> **Required action**
Please reproduce the data below exactly, from the first line through the line containing "reading | sound", and leave every later line out.

> **Source data**

-----

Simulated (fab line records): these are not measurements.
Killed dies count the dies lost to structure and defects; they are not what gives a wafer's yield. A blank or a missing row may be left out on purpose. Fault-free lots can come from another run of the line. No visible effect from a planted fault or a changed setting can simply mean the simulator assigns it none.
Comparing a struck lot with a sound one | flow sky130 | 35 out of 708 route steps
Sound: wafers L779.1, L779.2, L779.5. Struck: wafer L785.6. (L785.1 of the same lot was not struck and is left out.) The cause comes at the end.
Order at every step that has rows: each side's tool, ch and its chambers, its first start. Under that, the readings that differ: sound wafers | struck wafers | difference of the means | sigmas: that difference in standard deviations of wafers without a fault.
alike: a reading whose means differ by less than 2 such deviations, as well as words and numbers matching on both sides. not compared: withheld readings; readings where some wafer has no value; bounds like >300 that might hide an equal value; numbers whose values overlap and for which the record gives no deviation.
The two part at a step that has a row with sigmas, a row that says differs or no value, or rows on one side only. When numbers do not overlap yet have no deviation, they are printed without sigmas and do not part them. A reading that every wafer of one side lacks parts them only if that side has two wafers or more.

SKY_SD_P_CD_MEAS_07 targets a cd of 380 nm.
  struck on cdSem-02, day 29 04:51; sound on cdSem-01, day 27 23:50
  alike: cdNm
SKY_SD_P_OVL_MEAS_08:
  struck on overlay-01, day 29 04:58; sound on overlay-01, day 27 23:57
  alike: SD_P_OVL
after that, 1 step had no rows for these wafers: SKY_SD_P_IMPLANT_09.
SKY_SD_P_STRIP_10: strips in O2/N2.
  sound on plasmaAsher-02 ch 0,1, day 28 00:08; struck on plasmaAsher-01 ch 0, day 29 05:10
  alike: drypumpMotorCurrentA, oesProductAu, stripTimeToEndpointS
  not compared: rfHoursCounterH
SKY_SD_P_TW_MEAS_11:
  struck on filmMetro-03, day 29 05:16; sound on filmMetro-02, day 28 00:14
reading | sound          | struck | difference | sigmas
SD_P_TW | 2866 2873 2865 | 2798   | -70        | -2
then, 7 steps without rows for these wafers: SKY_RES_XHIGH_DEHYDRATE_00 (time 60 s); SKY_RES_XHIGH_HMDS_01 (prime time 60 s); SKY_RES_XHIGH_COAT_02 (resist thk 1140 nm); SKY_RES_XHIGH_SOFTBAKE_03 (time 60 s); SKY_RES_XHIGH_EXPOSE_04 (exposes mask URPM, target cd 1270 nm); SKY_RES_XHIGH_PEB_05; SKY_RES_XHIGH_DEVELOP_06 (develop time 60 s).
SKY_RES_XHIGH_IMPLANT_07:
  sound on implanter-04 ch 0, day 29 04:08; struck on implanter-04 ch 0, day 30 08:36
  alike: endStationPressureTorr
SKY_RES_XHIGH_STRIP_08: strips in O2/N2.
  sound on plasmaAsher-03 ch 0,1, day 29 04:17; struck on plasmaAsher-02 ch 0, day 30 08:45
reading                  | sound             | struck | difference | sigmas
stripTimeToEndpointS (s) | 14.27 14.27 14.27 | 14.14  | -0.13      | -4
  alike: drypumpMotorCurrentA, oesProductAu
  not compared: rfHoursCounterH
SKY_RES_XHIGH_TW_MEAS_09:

-----

> **Written reply**
Simulated (fab line records): these are not measurements.
Killed dies count the dies lost to structure and defects; they are not what gives a wafer's yield. A blank or a missing row may be left out on purpose. Fault-free lots can come from another run of the line. No visible effect from a planted fault or a changed setting can simply mean the simulator assigns it none.
Comparing a struck lot with a sound one | flow sky130 | 35 out of 708 route steps
Sound: wafers L779.1, L779.2, L779.5. Struck: wafer L785.6. (L785.1 of the same lot was not struck and is left out.) The cause comes at the end.
Order at every step that has rows: each side's tool, ch and its chambers, its first start. Under that, the readings that differ: sound wafers | struck wafers | difference of the means | sigmas: that difference in standard deviations of wafers without a fault.
alike: a reading whose means differ by less than 2 such deviations, as well as words and numbers matching on both sides. not compared: withheld readings; readings where some wafer has no value; bounds like >300 that might hide an equal value; numbers whose values overlap and for which the record gives no deviation.
The two part at a step that has a row with sigmas, a row that says differs or no value, or rows on one side only. When numbers do not overlap yet have no deviation, they are printed without sigmas and do not part them. A reading that every wafer of one side lacks parts them only if that side has two wafers or more.

SKY_SD_P_CD_MEAS_07 targets a cd of 380 nm.
  struck on cdSem-02, day 29 04:51; sound on cdSem-01, day 27 23:50
  alike: cdNm
SKY_SD_P_OVL_MEAS_08:
  struck on overlay-01, day 29 04:58; sound on overlay-01, day 27 23:57
  alike: SD_P_OVL
after that, 1 step had no rows for these wafers: SKY_SD_P_IMPLANT_09.
SKY_SD_P_STRIP_10: strips in O2/N2.
  sound on plasmaAsher-02 ch 0,1, day 28 00:08; struck on plasmaAsher-01 ch 0, day 29 05:10
  alike: drypumpMotorCurrentA, oesProductAu, stripTimeToEndpointS
  not compared: rfHoursCounterH
SKY_SD_P_TW_MEAS_11:
  struck on filmMetro-03, day 29 05:16; sound on filmMetro-02, day 28 00:14
reading | sound          | struck | difference | sigmas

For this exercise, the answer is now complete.